ASSIGNMENT
Retype each line exactly as it stands, beginning at the first line of the material and finishing with the line that contains "The tool's runs may not all be listed.".

DATA FOR ANALYSIS
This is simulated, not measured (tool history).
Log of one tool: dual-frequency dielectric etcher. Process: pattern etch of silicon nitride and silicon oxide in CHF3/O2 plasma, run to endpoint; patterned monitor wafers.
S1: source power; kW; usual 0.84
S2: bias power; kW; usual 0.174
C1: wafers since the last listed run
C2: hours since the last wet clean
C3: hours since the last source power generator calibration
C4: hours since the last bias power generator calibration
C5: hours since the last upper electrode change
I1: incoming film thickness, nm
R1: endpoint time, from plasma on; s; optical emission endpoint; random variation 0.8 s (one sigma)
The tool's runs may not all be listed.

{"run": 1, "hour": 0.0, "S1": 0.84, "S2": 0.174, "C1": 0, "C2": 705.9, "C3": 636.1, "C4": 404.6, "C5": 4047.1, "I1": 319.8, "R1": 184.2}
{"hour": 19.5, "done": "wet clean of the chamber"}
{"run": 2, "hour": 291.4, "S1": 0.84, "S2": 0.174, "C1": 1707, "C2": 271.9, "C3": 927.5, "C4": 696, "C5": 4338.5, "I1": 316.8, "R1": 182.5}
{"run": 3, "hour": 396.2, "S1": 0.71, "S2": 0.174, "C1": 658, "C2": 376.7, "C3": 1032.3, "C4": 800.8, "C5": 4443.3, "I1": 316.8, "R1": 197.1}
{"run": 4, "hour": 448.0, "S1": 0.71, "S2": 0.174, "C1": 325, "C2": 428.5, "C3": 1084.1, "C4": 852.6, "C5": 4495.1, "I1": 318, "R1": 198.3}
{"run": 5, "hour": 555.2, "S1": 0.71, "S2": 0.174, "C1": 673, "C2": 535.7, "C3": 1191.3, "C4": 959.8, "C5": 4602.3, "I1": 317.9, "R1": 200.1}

RESPONSE AREA
This is simulated, not measured (tool history).
Log of one tool: dual-frequency dielectric etcher. Process: pattern etch of silicon nitride and silicon oxide in CHF3/O2 plasma, run to endpoint; patterned monitor wafers.
S1: source power; kW; usual 0.84
S2: bias power; kW; usual 0.174
C1: wafers since the last listed run
C2: hours since the last wet clean
C3: hours since the last source power generator calibration
C4: hours since the last bias power generator calibration
C5: hours since the last upper electrode change
I1: incoming film thickness, nm
R1: endpoint time, from plasma on; s; optical emission endpoint; random variation 0.8 s (one sigma)
The tool's runs may not all be listed.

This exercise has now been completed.